- _WORK REQUEST_:
In the entries that follow, find the line containing "2. Multiply by 6.28 nm."; from there, copy every line exactly through the line containing "A: a regular".

- _GIVEN ENTRIES_:
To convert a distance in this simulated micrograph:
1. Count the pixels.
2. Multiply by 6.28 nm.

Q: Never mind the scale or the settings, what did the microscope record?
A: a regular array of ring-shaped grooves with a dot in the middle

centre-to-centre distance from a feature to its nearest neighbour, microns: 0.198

- _RESPONSE AREA_:
2. Multiply by 6.28 nm.

Q: Never mind the scale or the settings, what did the microscope record?
A: a regular array of ring-shaped grooves with a dot in the middle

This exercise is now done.